::::

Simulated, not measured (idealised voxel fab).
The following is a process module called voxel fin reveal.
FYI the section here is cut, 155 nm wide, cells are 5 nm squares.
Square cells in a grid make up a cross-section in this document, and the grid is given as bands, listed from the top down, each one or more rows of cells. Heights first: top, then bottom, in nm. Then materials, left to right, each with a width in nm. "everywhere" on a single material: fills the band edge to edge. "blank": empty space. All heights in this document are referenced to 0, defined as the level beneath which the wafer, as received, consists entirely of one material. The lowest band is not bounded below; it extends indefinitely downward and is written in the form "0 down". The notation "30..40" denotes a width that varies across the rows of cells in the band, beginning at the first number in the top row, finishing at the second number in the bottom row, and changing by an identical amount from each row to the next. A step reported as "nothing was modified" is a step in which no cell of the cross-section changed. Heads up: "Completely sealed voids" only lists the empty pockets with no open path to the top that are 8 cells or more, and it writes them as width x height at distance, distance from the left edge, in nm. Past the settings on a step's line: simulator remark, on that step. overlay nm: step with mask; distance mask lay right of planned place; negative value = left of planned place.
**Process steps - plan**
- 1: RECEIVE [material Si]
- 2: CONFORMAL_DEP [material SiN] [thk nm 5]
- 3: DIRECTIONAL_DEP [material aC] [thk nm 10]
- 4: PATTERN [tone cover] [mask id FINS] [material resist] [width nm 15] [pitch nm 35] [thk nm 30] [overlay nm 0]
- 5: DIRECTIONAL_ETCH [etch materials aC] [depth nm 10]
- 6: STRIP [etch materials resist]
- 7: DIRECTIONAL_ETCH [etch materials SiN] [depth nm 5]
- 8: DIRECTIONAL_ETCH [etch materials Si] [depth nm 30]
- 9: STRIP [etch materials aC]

::::

*ASSIGNED TASK*
In your reply, restate exactly the lines from the start of the records above through the line holding "FYI the section", including both, and nothing else.

*SOLUTION*
Simulated, not measured (idealised voxel fab).
The following is a process module called voxel fin reveal.
FYI the section here is cut, 155 nm wide, cells are 5 nm squares.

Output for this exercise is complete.